DATA EXCERPTS ::
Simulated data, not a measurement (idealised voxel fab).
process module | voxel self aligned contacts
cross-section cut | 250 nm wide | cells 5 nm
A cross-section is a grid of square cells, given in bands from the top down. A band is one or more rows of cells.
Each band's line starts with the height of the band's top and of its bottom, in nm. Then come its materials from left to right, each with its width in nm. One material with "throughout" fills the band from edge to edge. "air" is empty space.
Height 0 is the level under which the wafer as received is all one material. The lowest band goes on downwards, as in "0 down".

ASSIGNMENT ::
Could you produce an exact copy of the whole listing?

YOUR SOLUTION ::
Simulated data, not a measurement (idealised voxel fab).
process module | voxel self aligned contacts
cross-section cut | 250 nm wide | cells 5 nm
A cross-section is a grid of square cells, given in bands from the top down. A band is one or more rows of cells.
Each band's line starts with the height of the band's top and of its bottom, in nm. Then come its materials from left to right, each with its width in nm. One material with "throughout" fills the band from edge to edge. "air" is empty space.
Height 0 is the level under which the wafer as received is all one material. The lowest band goes on downwards, as in "0 down".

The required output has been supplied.